Provide an exact reproduction of every entry.

Data shown:
----------------

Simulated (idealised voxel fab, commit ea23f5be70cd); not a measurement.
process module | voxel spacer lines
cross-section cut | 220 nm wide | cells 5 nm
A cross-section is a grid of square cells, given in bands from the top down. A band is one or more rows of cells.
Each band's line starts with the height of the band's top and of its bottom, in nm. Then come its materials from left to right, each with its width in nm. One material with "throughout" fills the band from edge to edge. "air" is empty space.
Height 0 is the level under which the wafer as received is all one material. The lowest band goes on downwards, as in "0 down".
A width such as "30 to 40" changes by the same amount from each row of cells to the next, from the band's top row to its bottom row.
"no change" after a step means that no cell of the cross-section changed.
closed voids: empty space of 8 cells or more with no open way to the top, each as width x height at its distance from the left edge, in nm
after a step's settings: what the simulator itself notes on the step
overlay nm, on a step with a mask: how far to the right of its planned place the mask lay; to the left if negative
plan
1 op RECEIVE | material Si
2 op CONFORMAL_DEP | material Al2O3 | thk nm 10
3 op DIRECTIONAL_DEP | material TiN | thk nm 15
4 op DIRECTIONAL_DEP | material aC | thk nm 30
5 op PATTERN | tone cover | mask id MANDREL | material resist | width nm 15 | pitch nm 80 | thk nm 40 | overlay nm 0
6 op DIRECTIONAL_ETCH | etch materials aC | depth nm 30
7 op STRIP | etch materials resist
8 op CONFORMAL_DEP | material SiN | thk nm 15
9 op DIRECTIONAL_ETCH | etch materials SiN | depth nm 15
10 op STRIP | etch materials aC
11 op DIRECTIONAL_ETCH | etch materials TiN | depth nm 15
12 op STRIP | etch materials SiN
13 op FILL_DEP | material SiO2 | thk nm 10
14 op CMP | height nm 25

----------------

Exercise answer:
Simulated (idealised voxel fab, commit ea23f5be70cd); not a measurement.
process module | voxel spacer lines
cross-section cut | 220 nm wide | cells 5 nm
A cross-section is a grid of square cells, given in bands from the top down. A band is one or more rows of cells.
Each band's line starts with the height of the band's top and of its bottom, in nm. Then come its materials from left to right, each with its width in nm. One material with "throughout" fills the band from edge to edge. "air" is empty space.
Height 0 is the level under which the wafer as received is all one material. The lowest band goes on downwards, as in "0 down".
A width such as "30 to 40" changes by the same amount from each row of cells to the next, from the band's top row to its bottom row.
"no change" after a step means that no cell of the cross-section changed.
closed voids: empty space of 8 cells or more with no open way to the top, each as width x height at its distance from the left edge, in nm
after a step's settings: what the simulator itself notes on the step
overlay nm, on a step with a mask: how far to the right of its planned place the mask lay; to the left if negative
plan
1 op RECEIVE | material Si
2 op CONFORMAL_DEP | material Al2O3 | thk nm 10
3 op DIRECTIONAL_DEP | material TiN | thk nm 15
4 op DIRECTIONAL_DEP | material aC | thk nm 30
5 op PATTERN | tone cover | mask id MANDREL | material resist | width nm 15 | pitch nm 80 | thk nm 40 | overlay nm 0
6 op DIRECTIONAL_ETCH | etch materials aC | depth nm 30
7 op STRIP | etch materials resist
8 op CONFORMAL_DEP | material SiN | thk nm 15
9 op DIRECTIONAL_ETCH | etch materials SiN | depth nm 15
10 op STRIP | etch materials aC
11 op DIRECTIONAL_ETCH | etch materials TiN | depth nm 15
12 op STRIP | etch materials SiN
13 op FILL_DEP | material SiO2 | thk nm 10
14 op CMP | height nm 25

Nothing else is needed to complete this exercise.